Start of Exercise data

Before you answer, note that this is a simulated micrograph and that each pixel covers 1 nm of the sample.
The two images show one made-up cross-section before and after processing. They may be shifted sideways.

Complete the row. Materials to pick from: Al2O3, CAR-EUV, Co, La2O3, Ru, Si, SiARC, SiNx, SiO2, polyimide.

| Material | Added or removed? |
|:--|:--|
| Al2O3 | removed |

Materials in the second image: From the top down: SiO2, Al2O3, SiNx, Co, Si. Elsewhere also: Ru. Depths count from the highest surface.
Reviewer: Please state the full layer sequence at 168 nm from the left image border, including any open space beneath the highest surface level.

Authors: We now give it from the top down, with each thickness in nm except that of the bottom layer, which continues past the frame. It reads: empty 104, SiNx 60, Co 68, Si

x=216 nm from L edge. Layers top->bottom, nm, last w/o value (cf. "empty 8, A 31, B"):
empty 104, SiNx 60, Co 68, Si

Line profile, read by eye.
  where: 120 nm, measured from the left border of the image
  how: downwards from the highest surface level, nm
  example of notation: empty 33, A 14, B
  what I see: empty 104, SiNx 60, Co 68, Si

End of Exercise data

Task item: All that belongs in your answer is the stretch of entries above from the line with "x=216 nm from" through the line with "example of notation: empty 33, A 14, B", printed exactly.

Problem solution:
x=216 nm from L edge. Layers top->bottom, nm, last w/o value (cf. "empty 8, A 31, B"):
empty 104, SiNx 60, Co 68, Si

Line profile, read by eye.
  where: 120 nm, measured from the left border of the image
  how: downwards from the highest surface level, nm
  example of notation: empty 33, A 14, B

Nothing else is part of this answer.